▶ [Supplied records]:
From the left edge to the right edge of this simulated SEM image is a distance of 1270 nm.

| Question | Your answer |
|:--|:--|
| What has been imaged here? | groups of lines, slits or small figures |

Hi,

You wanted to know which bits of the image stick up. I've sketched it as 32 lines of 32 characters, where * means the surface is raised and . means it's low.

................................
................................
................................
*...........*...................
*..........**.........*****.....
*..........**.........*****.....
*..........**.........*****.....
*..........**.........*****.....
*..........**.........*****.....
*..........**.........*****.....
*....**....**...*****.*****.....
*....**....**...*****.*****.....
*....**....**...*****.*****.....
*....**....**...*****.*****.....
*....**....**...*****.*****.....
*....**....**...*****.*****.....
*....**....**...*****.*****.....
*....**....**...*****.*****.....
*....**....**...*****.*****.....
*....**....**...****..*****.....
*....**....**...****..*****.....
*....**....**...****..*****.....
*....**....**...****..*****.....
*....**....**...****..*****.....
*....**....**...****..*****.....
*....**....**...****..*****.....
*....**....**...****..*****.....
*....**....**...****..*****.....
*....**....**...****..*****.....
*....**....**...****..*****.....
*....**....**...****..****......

▶ [Required action]: Every line of the data above should be reproduced word for word.

▶ [Problem solution]:
From the left edge to the right edge of this simulated SEM image is a distance of 1270 nm.

| Question | Your answer |
|:--|:--|
| What has been imaged here? | groups of lines, slits or small figures |

Hi,

You wanted to know which bits of the image stick up. I've sketched it as 32 lines of 32 characters, where * means the surface is raised and . means it's low.

................................
................................
................................
*...........*...................
*..........**.........*****.....
*..........**.........*****.....
*..........**.........*****.....
*..........**.........*****.....
*..........**.........*****.....
*..........**.........*****.....
*....**....**...*****.*****.....
*....**....**...*****.*****.....
*....**....**...*****.*****.....
*....**....**...*****.*****.....
*....**....**...*****.*****.....
*....**....**...*****.*****.....
*....**....**...*****.*****.....
*....**....**...*****.*****.....
*....**....**...*****.*****.....
*....**....**...****..*****.....
*....**....**...****..*****.....
*....**....**...****..*****.....
*....**....**...****..*****.....
*....**....**...****..*****.....
*....**....**...****..*****.....
*....**....**...****..*****.....
*....**....**...****..*****.....
*....**....**...****..*****.....
*....**....**...****..*****.....
*....**....**...****..*****.....
*....**....**...****..****......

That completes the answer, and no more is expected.